## Requirement:
The lines below should be written out again in full, exactly as they are.

* * * * *

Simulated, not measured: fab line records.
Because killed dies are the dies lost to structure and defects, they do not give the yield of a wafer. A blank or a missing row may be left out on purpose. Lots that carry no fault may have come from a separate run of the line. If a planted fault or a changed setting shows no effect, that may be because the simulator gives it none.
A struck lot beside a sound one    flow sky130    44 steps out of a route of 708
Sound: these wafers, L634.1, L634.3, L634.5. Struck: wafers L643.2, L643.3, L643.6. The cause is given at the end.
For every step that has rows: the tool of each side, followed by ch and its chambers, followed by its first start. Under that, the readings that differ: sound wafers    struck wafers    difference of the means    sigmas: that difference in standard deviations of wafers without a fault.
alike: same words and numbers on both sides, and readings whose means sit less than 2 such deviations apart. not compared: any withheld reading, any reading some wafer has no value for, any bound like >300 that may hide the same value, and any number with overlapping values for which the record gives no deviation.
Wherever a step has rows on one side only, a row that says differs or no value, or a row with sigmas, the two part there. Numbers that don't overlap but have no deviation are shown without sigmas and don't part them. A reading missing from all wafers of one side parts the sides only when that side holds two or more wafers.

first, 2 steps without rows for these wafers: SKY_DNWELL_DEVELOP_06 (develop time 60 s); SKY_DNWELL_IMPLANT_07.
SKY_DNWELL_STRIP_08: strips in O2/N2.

* * * * *

## Exercise result:
Simulated, not measured: fab line records.
Because killed dies are the dies lost to structure and defects, they do not give the yield of a wafer. A blank or a missing row may be left out on purpose. Lots that carry no fault may have come from a separate run of the line. If a planted fault or a changed setting shows no effect, that may be because the simulator gives it none.
A struck lot beside a sound one    flow sky130    44 steps out of a route of 708
Sound: these wafers, L634.1, L634.3, L634.5. Struck: wafers L643.2, L643.3, L643.6. The cause is given at the end.
For every step that has rows: the tool of each side, followed by ch and its chambers, followed by its first start. Under that, the readings that differ: sound wafers    struck wafers    difference of the means    sigmas: that difference in standard deviations of wafers without a fault.
alike: same words and numbers on both sides, and readings whose means sit less than 2 such deviations apart. not compared: any withheld reading, any reading some wafer has no value for, any bound like >300 that may hide the same value, and any number with overlapping values for which the record gives no deviation.
Wherever a step has rows on one side only, a row that says differs or no value, or a row with sigmas, the two part there. Numbers that don't overlap but have no deviation are shown without sigmas and don't part them. A reading missing from all wafers of one side parts the sides only when that side holds two or more wafers.

first, 2 steps without rows for these wafers: SKY_DNWELL_DEVELOP_06 (develop time 60 s); SKY_DNWELL_IMPLANT_07.
SKY_DNWELL_STRIP_08: strips in O2/N2.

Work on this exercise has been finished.